*GIVEN INFORMATION*.
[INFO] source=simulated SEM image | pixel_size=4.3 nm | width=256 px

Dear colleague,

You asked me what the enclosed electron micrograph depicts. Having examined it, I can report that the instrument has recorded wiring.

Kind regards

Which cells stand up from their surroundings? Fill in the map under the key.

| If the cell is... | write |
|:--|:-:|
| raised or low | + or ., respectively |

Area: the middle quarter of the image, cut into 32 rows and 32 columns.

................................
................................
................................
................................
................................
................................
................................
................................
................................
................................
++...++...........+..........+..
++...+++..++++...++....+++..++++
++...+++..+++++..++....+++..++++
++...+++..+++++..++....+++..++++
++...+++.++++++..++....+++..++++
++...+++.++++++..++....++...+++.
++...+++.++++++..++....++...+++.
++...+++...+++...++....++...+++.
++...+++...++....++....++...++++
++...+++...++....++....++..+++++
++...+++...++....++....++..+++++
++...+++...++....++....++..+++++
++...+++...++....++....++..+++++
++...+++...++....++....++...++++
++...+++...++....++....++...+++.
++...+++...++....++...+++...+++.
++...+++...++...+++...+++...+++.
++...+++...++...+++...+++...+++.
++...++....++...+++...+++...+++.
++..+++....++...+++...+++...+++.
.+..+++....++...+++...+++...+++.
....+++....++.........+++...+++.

*BRIEF*. Would you please transcribe the lines above exactly, starting with the first line of the material and ending with the line that has "or ., respectively |"?

*TASK RESULT*.
[INFO] source=simulated SEM image | pixel_size=4.3 nm | width=256 px

Dear colleague,

You asked me what the enclosed electron micrograph depicts. Having examined it, I can report that the instrument has recorded wiring.

Kind regards

Which cells stand up from their surroundings? Fill in the map under the key.

| If the cell is... | write |
|:--|:-:|
| raised or low | + or ., respectively |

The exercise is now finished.